Please reproduce the entries below exactly, starting at the first line and ending with the line that holds "Units of measure: liquid_c".

----------------

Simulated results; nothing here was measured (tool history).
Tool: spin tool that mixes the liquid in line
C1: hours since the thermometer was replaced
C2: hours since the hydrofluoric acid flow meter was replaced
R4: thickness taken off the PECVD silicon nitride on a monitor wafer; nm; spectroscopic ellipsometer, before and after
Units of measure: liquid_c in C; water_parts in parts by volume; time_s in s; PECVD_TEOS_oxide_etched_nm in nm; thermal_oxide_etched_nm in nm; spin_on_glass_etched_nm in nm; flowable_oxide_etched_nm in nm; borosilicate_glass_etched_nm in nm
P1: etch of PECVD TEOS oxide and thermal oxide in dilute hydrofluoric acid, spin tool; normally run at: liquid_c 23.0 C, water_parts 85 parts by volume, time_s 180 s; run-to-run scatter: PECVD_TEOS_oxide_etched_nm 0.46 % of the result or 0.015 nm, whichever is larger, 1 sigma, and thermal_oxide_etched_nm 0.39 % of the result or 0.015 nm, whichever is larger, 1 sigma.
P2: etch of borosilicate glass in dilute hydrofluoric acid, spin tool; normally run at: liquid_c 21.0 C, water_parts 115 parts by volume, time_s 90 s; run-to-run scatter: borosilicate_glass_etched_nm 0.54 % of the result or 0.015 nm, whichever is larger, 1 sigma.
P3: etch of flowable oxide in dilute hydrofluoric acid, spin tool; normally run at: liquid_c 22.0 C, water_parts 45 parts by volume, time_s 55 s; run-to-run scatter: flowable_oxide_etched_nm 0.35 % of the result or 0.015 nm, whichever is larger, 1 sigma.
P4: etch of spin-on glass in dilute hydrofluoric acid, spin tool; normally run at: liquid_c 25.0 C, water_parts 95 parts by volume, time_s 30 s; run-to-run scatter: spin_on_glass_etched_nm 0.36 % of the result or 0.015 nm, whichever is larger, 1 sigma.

----------------

Reply —
Simulated results; nothing here was measured (tool history).
Tool: spin tool that mixes the liquid in line
C1: hours since the thermometer was replaced
C2: hours since the hydrofluoric acid flow meter was replaced
R4: thickness taken off the PECVD silicon nitride on a monitor wafer; nm; spectroscopic ellipsometer, before and after
Units of measure: liquid_c in C; water_parts in parts by volume; time_s in s; PECVD_TEOS_oxide_etched_nm in nm; thermal_oxide_etched_nm in nm; spin_on_glass_etched_nm in nm; flowable_oxide_etched_nm in nm; borosilicate_glass_etched_nm in nm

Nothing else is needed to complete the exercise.